━━━
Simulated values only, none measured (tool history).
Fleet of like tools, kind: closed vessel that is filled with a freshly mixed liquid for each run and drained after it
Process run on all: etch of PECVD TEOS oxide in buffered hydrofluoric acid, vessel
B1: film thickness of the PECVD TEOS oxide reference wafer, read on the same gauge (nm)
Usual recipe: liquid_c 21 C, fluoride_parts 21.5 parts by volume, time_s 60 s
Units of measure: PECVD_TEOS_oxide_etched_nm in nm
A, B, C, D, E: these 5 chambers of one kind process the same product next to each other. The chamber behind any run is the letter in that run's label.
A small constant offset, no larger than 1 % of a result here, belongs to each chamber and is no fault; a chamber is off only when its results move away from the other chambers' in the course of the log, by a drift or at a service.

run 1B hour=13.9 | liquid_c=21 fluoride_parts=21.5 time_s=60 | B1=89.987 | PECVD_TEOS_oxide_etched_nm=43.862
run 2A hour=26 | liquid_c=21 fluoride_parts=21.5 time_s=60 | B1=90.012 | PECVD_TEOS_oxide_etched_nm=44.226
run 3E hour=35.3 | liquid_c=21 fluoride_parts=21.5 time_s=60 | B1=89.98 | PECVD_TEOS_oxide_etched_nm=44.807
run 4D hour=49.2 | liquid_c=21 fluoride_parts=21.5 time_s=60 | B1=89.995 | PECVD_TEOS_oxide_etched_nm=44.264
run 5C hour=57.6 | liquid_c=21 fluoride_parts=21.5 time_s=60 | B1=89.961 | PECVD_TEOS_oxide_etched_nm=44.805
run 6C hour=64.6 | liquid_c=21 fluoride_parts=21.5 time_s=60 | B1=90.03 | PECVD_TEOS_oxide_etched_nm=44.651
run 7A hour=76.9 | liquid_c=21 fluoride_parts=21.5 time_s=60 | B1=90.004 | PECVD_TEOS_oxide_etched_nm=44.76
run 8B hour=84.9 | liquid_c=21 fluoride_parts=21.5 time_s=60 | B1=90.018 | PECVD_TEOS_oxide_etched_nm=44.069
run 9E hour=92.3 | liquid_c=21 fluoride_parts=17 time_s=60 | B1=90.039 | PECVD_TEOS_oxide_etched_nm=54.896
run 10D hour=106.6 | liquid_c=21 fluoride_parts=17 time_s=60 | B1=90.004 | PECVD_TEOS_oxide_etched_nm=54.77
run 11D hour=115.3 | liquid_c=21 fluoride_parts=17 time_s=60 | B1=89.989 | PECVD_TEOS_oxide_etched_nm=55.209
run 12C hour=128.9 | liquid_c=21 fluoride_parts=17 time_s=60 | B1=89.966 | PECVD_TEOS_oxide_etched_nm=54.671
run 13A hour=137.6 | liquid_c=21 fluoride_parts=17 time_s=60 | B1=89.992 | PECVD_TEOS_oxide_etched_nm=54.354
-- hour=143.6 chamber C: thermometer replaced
━━━

- [WORK ITEM]:
In the material above, locate the line containing "run 9E hour=92.3" and the line containing "run 12C hour=128.9". Transcribe exactly those two lines and every line between them, and nothing more.

- [EXERCISE RESPONSE]:
run 9E hour=92.3 | liquid_c=21 fluoride_parts=17 time_s=60 | B1=90.039 | PECVD_TEOS_oxide_etched_nm=54.896
run 10D hour=106.6 | liquid_c=21 fluoride_parts=17 time_s=60 | B1=90.004 | PECVD_TEOS_oxide_etched_nm=54.77
run 11D hour=115.3 | liquid_c=21 fluoride_parts=17 time_s=60 | B1=89.989 | PECVD_TEOS_oxide_etched_nm=55.209
run 12C hour=128.9 | liquid_c=21 fluoride_parts=17 time_s=60 | B1=89.966 | PECVD_TEOS_oxide_etched_nm=54.671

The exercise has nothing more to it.